### Work order
Write out every line below with no difference at all.

### Data
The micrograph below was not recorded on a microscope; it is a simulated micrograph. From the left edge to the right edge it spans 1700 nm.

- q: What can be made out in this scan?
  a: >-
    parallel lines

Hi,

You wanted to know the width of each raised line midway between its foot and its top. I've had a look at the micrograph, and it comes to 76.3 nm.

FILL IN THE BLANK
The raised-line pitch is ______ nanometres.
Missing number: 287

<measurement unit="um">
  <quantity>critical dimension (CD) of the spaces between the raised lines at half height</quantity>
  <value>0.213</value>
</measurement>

### Answer box
The micrograph below was not recorded on a microscope; it is a simulated micrograph. From the left edge to the right edge it spans 1700 nm.

- q: What can be made out in this scan?
  a: >-
    parallel lines

Hi,

You wanted to know the width of each raised line midway between its foot and its top. I've had a look at the micrograph, and it comes to 76.3 nm.

FILL IN THE BLANK
The raised-line pitch is ______ nanometres.
Missing number: 287

<measurement unit="um">
  <quantity>critical dimension (CD) of the spaces between the raised lines at half height</quantity>
  <value>0.213</value>
</measurement>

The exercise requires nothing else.